[EXERCISE DATA]
***
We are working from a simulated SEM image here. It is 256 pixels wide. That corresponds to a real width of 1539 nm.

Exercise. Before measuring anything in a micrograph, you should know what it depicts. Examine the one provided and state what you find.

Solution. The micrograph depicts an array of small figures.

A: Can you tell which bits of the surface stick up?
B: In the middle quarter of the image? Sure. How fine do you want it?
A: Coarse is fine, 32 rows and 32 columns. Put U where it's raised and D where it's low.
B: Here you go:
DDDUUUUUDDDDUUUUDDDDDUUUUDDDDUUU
***

Restate the whole of the data exactly.

[RESPONSE BOX]
We are working from a simulated SEM image here. It is 256 pixels wide. That corresponds to a real width of 1539 nm.

Exercise. Before measuring anything in a micrograph, you should know what it depicts. Examine the one provided and state what you find.

Solution. The micrograph depicts an array of small figures.

A: Can you tell which bits of the surface stick up?
B: In the middle quarter of the image? Sure. How fine do you want it?
A: Coarse is fine, 32 rows and 32 columns. Put U where it's raised and D where it's low.
B: Here you go:
DDDUUUUUDDDDUUUUDDDDDUUUUDDDDUUU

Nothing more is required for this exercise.